■ Work task ■
When you write out the material, keep every line exactly as it is.

■ Recorded information ■
◇ ◇ ◇ ◇ ◇

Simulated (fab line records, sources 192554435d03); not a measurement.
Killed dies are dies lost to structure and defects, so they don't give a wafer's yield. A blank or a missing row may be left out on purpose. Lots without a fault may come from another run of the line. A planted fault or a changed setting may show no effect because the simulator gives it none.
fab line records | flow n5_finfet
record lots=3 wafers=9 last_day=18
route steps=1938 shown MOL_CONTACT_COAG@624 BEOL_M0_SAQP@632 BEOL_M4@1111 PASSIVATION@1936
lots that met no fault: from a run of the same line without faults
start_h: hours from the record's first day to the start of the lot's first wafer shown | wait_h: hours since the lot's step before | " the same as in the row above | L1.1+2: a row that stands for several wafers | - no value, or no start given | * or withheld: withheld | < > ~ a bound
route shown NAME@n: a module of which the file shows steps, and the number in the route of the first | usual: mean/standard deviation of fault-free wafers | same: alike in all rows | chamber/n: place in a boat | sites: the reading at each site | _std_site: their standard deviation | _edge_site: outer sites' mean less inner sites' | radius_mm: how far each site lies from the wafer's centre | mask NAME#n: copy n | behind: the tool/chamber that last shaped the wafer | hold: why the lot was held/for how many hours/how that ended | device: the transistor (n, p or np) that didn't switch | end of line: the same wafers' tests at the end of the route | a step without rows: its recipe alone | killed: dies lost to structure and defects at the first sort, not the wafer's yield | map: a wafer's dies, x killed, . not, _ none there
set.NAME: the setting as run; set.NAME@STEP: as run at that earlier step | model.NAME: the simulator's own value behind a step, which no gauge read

◇ ◇ ◇ ◇ ◇

■ Written response ■
Simulated (fab line records, sources 192554435d03); not a measurement.
Killed dies are dies lost to structure and defects, so they don't give a wafer's yield. A blank or a missing row may be left out on purpose. Lots without a fault may come from another run of the line. A planted fault or a changed setting may show no effect because the simulator gives it none.
fab line records | flow n5_finfet
record lots=3 wafers=9 last_day=18
route steps=1938 shown MOL_CONTACT_COAG@624 BEOL_M0_SAQP@632 BEOL_M4@1111 PASSIVATION@1936
lots that met no fault: from a run of the same line without faults
start_h: hours from the record's first day to the start of the lot's first wafer shown | wait_h: hours since the lot's step before | " the same as in the row above | L1.1+2: a row that stands for several wafers | - no value, or no start given | * or withheld: withheld | < > ~ a bound
route shown NAME@n: a module of which the file shows steps, and the number in the route of the first | usual: mean/standard deviation of fault-free wafers | same: alike in all rows | chamber/n: place in a boat | sites: the reading at each site | _std_site: their standard deviation | _edge_site: outer sites' mean less inner sites' | radius_mm: how far each site lies from the wafer's centre | mask NAME#n: copy n | behind: the tool/chamber that last shaped the wafer | hold: why the lot was held/for how many hours/how that ended | device: the transistor (n, p or np) that didn't switch | end of line: the same wafers' tests at the end of the route | a step without rows: its recipe alone | killed: dies lost to structure and defects at the first sort, not the wafer's yield | map: a wafer's dies, x killed, . not, _ none there
set.NAME: the setting as run; set.NAME@STEP: as run at that earlier step | model.NAME: the simulator's own value behind a step, which no gauge read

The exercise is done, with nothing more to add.